EXTRACTED DATA →

+++

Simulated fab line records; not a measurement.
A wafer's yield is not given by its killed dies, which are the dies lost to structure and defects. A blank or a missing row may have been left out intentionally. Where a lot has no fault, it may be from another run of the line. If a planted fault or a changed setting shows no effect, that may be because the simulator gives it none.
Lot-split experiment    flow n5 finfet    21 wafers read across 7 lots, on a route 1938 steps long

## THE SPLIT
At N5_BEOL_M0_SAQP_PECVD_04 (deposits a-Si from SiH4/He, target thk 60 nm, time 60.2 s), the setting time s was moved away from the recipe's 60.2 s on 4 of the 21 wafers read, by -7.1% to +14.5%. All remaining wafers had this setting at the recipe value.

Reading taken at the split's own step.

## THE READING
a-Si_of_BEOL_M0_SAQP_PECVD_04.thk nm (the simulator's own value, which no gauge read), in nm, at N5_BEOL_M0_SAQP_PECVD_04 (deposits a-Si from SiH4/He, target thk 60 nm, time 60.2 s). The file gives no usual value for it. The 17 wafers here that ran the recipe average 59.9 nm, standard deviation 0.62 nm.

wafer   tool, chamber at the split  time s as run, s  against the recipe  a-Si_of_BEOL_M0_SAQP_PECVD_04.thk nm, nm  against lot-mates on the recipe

+++

ASSIGNED TASK → Give the listing once more, unchanged in every line.

REPLY →
Simulated fab line records; not a measurement.
A wafer's yield is not given by its killed dies, which are the dies lost to structure and defects. A blank or a missing row may have been left out intentionally. Where a lot has no fault, it may be from another run of the line. If a planted fault or a changed setting shows no effect, that may be because the simulator gives it none.
Lot-split experiment    flow n5 finfet    21 wafers read across 7 lots, on a route 1938 steps long

## THE SPLIT
At N5_BEOL_M0_SAQP_PECVD_04 (deposits a-Si from SiH4/He, target thk 60 nm, time 60.2 s), the setting time s was moved away from the recipe's 60.2 s on 4 of the 21 wafers read, by -7.1% to +14.5%. All remaining wafers had this setting at the recipe value.

Reading taken at the split's own step.

## THE READING
a-Si_of_BEOL_M0_SAQP_PECVD_04.thk nm (the simulator's own value, which no gauge read), in nm, at N5_BEOL_M0_SAQP_PECVD_04 (deposits a-Si from SiH4/He, target thk 60 nm, time 60.2 s). The file gives no usual value for it. The 17 wafers here that ran the recipe average 59.9 nm, standard deviation 0.62 nm.

wafer   tool, chamber at the split  time s as run, s  against the recipe  a-Si_of_BEOL_M0_SAQP_PECVD_04.thk nm, nm  against lot-mates on the recipe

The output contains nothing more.